> _ACTIVITY_
The data below is to be returned in full and exactly.

——
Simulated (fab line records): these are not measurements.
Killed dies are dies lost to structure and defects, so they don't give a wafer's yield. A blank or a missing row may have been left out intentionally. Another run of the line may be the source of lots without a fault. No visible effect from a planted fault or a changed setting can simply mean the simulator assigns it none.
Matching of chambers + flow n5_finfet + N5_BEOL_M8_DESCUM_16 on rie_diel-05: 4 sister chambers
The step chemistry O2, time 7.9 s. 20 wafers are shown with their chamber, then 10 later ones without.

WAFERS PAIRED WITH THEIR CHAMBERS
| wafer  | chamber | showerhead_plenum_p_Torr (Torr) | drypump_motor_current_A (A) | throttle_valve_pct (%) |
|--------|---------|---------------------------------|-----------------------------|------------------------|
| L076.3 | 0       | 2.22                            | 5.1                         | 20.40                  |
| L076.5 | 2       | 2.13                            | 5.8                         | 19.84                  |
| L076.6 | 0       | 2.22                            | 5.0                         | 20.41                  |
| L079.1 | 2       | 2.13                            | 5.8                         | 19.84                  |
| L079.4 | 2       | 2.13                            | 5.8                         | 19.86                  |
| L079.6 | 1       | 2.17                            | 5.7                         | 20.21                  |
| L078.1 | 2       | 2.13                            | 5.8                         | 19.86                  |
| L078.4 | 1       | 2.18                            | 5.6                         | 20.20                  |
——

> _RESULT_
Simulated (fab line records): these are not measurements.
Killed dies are dies lost to structure and defects, so they don't give a wafer's yield. A blank or a missing row may have been left out intentionally. Another run of the line may be the source of lots without a fault. No visible effect from a planted fault or a changed setting can simply mean the simulator assigns it none.
Matching of chambers + flow n5_finfet + N5_BEOL_M8_DESCUM_16 on rie_diel-05: 4 sister chambers
The step chemistry O2, time 7.9 s. 20 wafers are shown with their chamber, then 10 later ones without.

WAFERS PAIRED WITH THEIR CHAMBERS
| wafer  | chamber | showerhead_plenum_p_Torr (Torr) | drypump_motor_current_A (A) | throttle_valve_pct (%) |
|--------|---------|---------------------------------|-----------------------------|------------------------|
| L076.3 | 0       | 2.22                            | 5.1                         | 20.40                  |
| L076.5 | 2       | 2.13                            | 5.8                         | 19.84                  |
| L076.6 | 0       | 2.22                            | 5.0                         | 20.41                  |
| L079.1 | 2       | 2.13                            | 5.8                         | 19.84                  |
| L079.4 | 2       | 2.13                            | 5.8                         | 19.86                  |
| L079.6 | 1       | 2.17                            | 5.7                         | 20.21                  |
| L078.1 | 2       | 2.13                            | 5.8                         | 19.86                  |
| L078.4 | 1       | 2.18                            | 5.6                         | 20.20                  |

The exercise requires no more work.